_Data to examine_
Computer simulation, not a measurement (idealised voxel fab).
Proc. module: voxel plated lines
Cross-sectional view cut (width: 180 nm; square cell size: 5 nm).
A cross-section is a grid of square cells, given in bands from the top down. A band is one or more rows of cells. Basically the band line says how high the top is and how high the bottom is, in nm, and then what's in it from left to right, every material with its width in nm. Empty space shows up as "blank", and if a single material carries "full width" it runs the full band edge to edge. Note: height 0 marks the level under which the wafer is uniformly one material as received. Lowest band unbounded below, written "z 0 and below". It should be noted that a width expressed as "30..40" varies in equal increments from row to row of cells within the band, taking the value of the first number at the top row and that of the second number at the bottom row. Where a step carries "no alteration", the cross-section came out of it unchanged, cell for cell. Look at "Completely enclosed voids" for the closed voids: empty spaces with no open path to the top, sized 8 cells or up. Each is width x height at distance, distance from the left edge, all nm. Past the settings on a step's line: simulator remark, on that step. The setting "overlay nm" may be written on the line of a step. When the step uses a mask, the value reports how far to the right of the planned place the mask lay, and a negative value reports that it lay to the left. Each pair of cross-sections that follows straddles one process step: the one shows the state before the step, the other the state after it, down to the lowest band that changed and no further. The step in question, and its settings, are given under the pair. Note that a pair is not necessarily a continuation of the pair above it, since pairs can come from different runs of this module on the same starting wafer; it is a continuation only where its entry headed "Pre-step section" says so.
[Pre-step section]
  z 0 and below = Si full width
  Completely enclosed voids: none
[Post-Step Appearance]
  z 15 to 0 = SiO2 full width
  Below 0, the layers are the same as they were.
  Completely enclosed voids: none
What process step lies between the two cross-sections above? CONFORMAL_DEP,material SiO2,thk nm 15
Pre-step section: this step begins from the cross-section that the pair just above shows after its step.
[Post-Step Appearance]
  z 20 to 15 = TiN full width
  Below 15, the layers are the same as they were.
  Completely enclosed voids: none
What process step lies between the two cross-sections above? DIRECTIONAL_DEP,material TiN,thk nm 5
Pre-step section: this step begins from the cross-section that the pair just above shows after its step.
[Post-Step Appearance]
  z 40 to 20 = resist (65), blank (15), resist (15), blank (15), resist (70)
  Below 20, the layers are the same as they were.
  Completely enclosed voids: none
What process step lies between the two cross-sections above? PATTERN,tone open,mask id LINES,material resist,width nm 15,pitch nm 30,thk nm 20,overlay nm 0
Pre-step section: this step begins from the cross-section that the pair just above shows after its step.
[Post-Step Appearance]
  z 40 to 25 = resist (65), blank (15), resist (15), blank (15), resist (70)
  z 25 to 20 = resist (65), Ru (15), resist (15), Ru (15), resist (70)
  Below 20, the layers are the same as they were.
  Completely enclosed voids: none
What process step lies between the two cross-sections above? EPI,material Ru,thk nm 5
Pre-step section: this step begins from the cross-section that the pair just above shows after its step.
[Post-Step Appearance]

_Work task_
Repeat the entries above exactly, from the first line through the line containing "Cross-sectional view cut".

_Your response_
Computer simulation, not a measurement (idealised voxel fab).
Proc. module: voxel plated lines
Cross-sectional view cut (width: 180 nm; square cell size: 5 nm).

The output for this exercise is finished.